■ ■ ■ ■ ■ ■ ■

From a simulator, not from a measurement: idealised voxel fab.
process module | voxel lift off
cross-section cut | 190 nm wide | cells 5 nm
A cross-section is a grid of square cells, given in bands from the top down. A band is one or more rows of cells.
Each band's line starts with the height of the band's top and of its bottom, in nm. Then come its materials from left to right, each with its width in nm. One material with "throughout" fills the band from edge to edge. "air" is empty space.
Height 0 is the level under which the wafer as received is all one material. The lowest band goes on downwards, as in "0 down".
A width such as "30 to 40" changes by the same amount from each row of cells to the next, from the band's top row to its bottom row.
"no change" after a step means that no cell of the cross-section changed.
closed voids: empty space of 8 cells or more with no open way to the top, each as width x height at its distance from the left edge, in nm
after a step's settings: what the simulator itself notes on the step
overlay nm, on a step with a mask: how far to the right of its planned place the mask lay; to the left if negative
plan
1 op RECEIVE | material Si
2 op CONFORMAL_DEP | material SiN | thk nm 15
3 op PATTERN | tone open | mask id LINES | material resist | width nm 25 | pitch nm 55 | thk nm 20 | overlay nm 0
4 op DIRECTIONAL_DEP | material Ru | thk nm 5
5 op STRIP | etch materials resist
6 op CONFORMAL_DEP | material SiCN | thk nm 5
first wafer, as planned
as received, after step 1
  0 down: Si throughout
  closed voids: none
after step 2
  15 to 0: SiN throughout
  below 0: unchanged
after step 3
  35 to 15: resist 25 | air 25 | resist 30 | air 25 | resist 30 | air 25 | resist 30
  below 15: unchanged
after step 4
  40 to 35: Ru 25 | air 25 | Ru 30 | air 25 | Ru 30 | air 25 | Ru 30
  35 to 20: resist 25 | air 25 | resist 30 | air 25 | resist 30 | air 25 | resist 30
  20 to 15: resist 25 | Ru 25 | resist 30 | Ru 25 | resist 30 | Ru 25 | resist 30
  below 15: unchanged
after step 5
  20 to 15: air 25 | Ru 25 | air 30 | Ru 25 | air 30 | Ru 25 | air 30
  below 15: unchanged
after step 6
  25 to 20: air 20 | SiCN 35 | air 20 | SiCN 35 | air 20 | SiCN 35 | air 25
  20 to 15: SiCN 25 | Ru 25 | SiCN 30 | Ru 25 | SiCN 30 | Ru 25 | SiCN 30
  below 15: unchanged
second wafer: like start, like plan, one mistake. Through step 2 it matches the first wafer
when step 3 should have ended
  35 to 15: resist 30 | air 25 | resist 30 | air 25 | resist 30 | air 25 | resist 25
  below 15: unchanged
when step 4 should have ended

■ ■ ■ ■ ■ ■ ■

Assigned task
The response should hold exactly the lines starting at the line with "the cross-section changed." and ending at the line with "after a step's", and no other line of the material above.

Written solution
"no change" after a step means that no cell of the cross-section changed.
closed voids: empty space of 8 cells or more with no open way to the top, each as width x height at its distance from the left edge, in nm
after a step's settings: what the simulator itself notes on the step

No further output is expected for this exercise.